*Required action*
Each entry below is to be extracted exactly.

*Supplied entries*
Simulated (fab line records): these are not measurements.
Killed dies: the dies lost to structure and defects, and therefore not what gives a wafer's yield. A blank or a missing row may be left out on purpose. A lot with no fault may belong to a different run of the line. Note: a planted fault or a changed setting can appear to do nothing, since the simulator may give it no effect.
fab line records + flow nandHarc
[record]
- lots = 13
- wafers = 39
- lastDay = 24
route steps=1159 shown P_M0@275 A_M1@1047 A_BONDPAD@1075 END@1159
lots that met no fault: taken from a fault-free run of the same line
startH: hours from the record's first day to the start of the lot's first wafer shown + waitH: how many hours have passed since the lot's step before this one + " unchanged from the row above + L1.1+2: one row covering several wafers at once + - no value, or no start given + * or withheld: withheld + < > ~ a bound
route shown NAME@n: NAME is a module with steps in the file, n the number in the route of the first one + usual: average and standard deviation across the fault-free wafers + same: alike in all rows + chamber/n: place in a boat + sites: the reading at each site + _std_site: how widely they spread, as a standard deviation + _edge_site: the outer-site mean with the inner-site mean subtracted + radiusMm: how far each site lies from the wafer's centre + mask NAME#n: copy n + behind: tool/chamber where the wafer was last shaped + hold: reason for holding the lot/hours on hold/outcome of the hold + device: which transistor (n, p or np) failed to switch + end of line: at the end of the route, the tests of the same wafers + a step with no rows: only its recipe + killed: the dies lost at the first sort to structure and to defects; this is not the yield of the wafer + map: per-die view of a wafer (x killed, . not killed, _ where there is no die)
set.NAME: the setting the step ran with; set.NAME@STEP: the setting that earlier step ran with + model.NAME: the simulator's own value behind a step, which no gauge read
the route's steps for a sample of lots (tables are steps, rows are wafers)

*Solution*
Simulated (fab line records): these are not measurements.
Killed dies: the dies lost to structure and defects, and therefore not what gives a wafer's yield. A blank or a missing row may be left out on purpose. A lot with no fault may belong to a different run of the line. Note: a planted fault or a changed setting can appear to do nothing, since the simulator may give it no effect.
fab line records + flow nandHarc
[record]
- lots = 13
- wafers = 39
- lastDay = 24
route steps=1159 shown P_M0@275 A_M1@1047 A_BONDPAD@1075 END@1159
lots that met no fault: taken from a fault-free run of the same line
startH: hours from the record's first day to the start of the lot's first wafer shown + waitH: how many hours have passed since the lot's step before this one + " unchanged from the row above + L1.1+2: one row covering several wafers at once + - no value, or no start given + * or withheld: withheld + < > ~ a bound
route shown NAME@n: NAME is a module with steps in the file, n the number in the route of the first one + usual: average and standard deviation across the fault-free wafers + same: alike in all rows + chamber/n: place in a boat + sites: the reading at each site + _std_site: how widely they spread, as a standard deviation + _edge_site: the outer-site mean with the inner-site mean subtracted + radiusMm: how far each site lies from the wafer's centre + mask NAME#n: copy n + behind: tool/chamber where the wafer was last shaped + hold: reason for holding the lot/hours on hold/outcome of the hold + device: which transistor (n, p or np) failed to switch + end of line: at the end of the route, the tests of the same wafers + a step with no rows: only its recipe + killed: the dies lost at the first sort to structure and to defects; this is not the yield of the wafer + map: per-die view of a wafer (x killed, . not killed, _ where there is no die)
set.NAME: the setting the step ran with; set.NAME@STEP: the setting that earlier step ran with + model.NAME: the simulator's own value behind a step, which no gauge read
the route's steps for a sample of lots (tables are steps, rows are wafers)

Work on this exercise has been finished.